^^^^^^^^^^^^^^^^
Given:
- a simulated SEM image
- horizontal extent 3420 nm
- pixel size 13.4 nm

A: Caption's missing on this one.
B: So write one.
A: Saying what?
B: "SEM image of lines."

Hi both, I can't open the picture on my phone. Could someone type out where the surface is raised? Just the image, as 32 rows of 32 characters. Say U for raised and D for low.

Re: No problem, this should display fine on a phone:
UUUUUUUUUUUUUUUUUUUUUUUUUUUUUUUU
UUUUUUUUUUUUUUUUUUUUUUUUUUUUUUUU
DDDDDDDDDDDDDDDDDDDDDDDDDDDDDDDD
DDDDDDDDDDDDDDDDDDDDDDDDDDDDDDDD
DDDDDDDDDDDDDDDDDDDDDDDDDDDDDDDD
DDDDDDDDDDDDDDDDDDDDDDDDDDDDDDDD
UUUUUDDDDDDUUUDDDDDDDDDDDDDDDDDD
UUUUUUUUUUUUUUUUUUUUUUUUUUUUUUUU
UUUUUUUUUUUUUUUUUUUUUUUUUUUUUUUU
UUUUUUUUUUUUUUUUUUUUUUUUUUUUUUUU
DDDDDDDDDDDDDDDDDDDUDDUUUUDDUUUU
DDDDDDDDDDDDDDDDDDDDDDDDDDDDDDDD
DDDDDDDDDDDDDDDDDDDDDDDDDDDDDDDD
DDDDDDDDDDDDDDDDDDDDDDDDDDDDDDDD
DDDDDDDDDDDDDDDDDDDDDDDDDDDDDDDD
^^^^^^^^^^^^^^^^

**Work item**
Quote every line of the records above, from the first down to the one holding "Re: No problem, this", exactly as written.

**Task output**
Given:
- a simulated SEM image
- horizontal extent 3420 nm
- pixel size 13.4 nm

A: Caption's missing on this one.
B: So write one.
A: Saying what?
B: "SEM image of lines."

Hi both, I can't open the picture on my phone. Could someone type out where the surface is raised? Just the image, as 32 rows of 32 characters. Say U for raised and D for low.

Re: No problem, this should display fine on a phone:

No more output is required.